• **Work order**: As the lines appear below, please set them down exactly, starting at the first and finishing with the one containing "R1: thickness taken".

-=-=-=-=-

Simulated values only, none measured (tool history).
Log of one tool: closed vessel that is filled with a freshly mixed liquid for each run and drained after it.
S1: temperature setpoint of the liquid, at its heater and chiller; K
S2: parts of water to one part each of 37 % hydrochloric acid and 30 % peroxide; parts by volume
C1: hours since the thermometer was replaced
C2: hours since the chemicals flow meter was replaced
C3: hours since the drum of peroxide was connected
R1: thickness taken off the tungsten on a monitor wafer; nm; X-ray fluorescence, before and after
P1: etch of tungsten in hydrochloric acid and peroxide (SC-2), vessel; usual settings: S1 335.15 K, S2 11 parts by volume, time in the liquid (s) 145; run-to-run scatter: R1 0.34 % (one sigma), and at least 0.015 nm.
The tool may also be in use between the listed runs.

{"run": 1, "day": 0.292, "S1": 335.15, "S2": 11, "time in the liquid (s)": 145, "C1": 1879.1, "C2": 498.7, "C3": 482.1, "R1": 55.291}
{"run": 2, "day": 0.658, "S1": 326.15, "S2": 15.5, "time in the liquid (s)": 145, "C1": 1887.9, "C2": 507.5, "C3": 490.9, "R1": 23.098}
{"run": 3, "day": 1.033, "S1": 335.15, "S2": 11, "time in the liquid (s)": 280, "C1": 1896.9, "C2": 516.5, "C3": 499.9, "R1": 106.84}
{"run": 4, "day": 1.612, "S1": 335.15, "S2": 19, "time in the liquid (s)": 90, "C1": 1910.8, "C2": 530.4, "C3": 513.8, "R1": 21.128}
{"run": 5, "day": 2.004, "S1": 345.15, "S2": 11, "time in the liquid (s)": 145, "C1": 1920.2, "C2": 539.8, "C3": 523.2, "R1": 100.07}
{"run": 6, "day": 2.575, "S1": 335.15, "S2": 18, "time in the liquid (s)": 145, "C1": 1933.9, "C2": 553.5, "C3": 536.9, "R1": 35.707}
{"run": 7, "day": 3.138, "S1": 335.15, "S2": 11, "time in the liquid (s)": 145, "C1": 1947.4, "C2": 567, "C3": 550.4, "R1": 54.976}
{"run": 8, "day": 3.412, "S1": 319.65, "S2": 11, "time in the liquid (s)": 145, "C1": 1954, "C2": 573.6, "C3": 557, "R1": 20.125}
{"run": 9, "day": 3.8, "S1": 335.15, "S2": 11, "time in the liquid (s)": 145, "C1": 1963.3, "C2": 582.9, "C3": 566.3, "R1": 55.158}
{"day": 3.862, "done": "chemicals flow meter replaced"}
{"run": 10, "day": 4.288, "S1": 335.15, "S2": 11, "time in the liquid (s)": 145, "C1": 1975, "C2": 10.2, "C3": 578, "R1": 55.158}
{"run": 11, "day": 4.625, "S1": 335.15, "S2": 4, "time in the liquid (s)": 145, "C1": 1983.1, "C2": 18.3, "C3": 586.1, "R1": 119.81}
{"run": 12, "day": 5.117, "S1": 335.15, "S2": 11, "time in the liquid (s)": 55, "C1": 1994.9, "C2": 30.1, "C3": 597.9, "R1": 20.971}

-=-=-=-=-

• **Written reply**:
Simulated values only, none measured (tool history).
Log of one tool: closed vessel that is filled with a freshly mixed liquid for each run and drained after it.
S1: temperature setpoint of the liquid, at its heater and chiller; K
S2: parts of water to one part each of 37 % hydrochloric acid and 30 % peroxide; parts by volume
C1: hours since the thermometer was replaced
C2: hours since the chemicals flow meter was replaced
C3: hours since the drum of peroxide was connected
R1: thickness taken off the tungsten on a monitor wafer; nm; X-ray fluorescence, before and after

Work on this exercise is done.